============================================================

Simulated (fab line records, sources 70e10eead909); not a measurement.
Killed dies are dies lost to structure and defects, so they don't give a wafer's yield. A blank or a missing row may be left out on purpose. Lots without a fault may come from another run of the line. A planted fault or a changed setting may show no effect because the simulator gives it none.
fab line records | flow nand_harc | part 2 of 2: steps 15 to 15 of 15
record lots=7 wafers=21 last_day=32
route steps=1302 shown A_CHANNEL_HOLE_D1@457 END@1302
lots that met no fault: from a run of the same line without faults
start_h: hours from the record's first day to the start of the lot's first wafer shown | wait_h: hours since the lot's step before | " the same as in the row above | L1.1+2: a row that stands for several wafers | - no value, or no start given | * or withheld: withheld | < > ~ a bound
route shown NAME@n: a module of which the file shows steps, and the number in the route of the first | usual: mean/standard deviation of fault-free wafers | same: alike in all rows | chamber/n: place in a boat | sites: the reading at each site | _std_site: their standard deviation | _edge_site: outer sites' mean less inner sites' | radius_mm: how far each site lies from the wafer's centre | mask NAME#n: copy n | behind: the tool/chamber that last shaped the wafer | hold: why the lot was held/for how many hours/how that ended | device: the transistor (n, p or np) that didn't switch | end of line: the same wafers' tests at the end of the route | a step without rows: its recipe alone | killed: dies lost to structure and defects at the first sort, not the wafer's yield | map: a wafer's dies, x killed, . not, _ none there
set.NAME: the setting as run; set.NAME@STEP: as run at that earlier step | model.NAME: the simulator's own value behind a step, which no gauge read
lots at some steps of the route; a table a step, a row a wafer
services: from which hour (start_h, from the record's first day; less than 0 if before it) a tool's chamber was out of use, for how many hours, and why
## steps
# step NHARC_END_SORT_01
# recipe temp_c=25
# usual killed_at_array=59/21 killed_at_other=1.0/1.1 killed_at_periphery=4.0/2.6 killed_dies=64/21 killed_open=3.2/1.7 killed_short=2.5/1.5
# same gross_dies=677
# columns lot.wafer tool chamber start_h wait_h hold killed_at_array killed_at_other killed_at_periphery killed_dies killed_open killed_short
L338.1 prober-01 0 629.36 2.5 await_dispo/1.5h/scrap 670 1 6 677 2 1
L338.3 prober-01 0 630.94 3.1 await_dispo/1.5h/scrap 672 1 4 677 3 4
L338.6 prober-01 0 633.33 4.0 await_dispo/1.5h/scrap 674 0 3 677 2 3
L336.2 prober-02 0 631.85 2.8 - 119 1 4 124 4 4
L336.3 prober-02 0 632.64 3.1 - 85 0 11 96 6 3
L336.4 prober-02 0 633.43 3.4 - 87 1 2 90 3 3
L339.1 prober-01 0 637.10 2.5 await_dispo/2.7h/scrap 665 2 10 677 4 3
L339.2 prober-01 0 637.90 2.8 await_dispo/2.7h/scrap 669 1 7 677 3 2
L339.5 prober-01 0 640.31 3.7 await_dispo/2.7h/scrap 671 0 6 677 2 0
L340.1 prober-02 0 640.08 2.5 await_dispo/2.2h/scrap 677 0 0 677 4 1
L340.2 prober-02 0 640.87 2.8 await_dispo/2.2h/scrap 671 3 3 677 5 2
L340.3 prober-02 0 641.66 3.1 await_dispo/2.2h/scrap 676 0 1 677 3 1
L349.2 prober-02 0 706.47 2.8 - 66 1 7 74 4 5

============================================================

All that belongs in the answer is the run of lines above from the line containing "route steps=1302 shown" through the line containing "start_h: hours from", exactly as written.

REPLY:
route steps=1302 shown A_CHANNEL_HOLE_D1@457 END@1302
lots that met no fault: from a run of the same line without faults
start_h: hours from the record's first day to the start of the lot's first wafer shown | wait_h: hours since the lot's step before | " the same as in the row above | L1.1+2: a row that stands for several wafers | - no value, or no start given | * or withheld: withheld | < > ~ a bound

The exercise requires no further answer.